* _WORK REQUEST_:
What are the lines of the listing below, word for word, from the first down to the one that contains "Many thanks"?

◇ ◇ ◇ ◇

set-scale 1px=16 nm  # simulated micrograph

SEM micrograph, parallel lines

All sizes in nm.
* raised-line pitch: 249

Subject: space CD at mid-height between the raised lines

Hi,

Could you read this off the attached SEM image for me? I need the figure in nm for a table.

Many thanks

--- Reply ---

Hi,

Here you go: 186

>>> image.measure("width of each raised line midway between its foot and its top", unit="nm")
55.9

◇ ◇ ◇ ◇

* _TASK ANSWER_:
set-scale 1px=16 nm  # simulated micrograph

SEM micrograph, parallel lines

All sizes in nm.
* raised-line pitch: 249

Subject: space CD at mid-height between the raised lines

Hi,

Could you read this off the attached SEM image for me? I need the figure in nm for a table.

Many thanks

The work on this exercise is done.